BEGIN

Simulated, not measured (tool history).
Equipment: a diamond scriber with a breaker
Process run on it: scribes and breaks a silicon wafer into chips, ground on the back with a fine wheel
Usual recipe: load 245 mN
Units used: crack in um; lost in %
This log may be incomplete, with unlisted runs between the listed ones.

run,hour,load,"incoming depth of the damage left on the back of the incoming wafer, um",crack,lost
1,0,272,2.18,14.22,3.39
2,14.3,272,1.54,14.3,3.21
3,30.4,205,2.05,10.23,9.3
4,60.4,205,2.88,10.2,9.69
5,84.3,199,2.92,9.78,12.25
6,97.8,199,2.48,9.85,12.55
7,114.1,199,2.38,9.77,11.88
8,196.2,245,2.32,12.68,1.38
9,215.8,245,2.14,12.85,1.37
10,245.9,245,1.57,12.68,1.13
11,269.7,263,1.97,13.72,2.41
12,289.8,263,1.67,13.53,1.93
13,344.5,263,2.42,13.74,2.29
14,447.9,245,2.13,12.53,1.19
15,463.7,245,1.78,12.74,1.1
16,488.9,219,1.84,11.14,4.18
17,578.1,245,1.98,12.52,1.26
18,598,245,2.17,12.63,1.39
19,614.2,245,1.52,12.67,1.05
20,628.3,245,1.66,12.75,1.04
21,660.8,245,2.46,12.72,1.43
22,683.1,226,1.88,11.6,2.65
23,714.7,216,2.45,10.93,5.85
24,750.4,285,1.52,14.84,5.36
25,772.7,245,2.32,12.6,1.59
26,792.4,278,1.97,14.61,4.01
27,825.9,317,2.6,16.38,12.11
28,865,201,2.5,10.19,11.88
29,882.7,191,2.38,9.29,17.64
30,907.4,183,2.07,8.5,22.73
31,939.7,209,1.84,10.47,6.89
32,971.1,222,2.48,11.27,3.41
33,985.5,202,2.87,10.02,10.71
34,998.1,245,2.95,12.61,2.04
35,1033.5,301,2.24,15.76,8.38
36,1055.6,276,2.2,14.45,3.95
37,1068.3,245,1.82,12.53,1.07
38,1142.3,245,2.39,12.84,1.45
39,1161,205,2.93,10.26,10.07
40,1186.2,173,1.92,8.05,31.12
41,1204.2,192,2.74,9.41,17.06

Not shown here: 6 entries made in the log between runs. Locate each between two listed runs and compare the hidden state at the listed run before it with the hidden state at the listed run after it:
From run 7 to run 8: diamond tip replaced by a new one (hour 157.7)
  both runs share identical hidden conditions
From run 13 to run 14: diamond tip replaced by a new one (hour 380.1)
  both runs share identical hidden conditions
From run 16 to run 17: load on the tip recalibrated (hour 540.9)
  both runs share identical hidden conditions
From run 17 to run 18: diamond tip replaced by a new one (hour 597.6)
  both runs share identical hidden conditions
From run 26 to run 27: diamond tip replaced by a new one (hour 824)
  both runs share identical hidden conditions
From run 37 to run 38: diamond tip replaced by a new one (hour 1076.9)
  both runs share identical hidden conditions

END

ASSIGNED TASK:
Nothing but the lines from the first line of the data through the line with "25,772.7,245,2.32,12.6,1.59" should be returned, exactly as they appear, both ends included.

REPLY:
Simulated, not measured (tool history).
Equipment: a diamond scriber with a breaker
Process run on it: scribes and breaks a silicon wafer into chips, ground on the back with a fine wheel
Usual recipe: load 245 mN
Units used: crack in um; lost in %
This log may be incomplete, with unlisted runs between the listed ones.

run,hour,load,"incoming depth of the damage left on the back of the incoming wafer, um",crack,lost
1,0,272,2.18,14.22,3.39
2,14.3,272,1.54,14.3,3.21
3,30.4,205,2.05,10.23,9.3
4,60.4,205,2.88,10.2,9.69
5,84.3,199,2.92,9.78,12.25
6,97.8,199,2.48,9.85,12.55
7,114.1,199,2.38,9.77,11.88
8,196.2,245,2.32,12.68,1.38
9,215.8,245,2.14,12.85,1.37
10,245.9,245,1.57,12.68,1.13
11,269.7,263,1.97,13.72,2.41
12,289.8,263,1.67,13.53,1.93
13,344.5,263,2.42,13.74,2.29
14,447.9,245,2.13,12.53,1.19
15,463.7,245,1.78,12.74,1.1
16,488.9,219,1.84,11.14,4.18
17,578.1,245,1.98,12.52,1.26
18,598,245,2.17,12.63,1.39
19,614.2,245,1.52,12.67,1.05
20,628.3,245,1.66,12.75,1.04
21,660.8,245,2.46,12.72,1.43
22,683.1,226,1.88,11.6,2.65
23,714.7,216,2.45,10.93,5.85
24,750.4,285,1.52,14.84,5.36
25,772.7,245,2.32,12.6,1.59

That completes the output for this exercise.